==========

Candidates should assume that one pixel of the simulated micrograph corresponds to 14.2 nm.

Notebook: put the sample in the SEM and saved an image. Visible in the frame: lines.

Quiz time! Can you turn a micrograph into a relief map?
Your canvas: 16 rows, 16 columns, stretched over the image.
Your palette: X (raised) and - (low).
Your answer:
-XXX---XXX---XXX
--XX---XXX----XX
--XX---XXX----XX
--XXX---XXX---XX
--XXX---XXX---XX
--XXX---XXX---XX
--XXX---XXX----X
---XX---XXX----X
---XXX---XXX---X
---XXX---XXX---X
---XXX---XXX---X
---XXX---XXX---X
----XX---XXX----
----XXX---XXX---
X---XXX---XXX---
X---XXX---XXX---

==========

• [WORK INSTRUCTION]: Reproduce the listing above exactly, but only from its first line through the line holding "Your palette: X (raised) and - (low)."; both of those lines are included.

• [TASK SOLUTION]:
Candidates should assume that one pixel of the simulated micrograph corresponds to 14.2 nm.

Notebook: put the sample in the SEM and saved an image. Visible in the frame: lines.

Quiz time! Can you turn a micrograph into a relief map?
Your canvas: 16 rows, 16 columns, stretched over the image.
Your palette: X (raised) and - (low).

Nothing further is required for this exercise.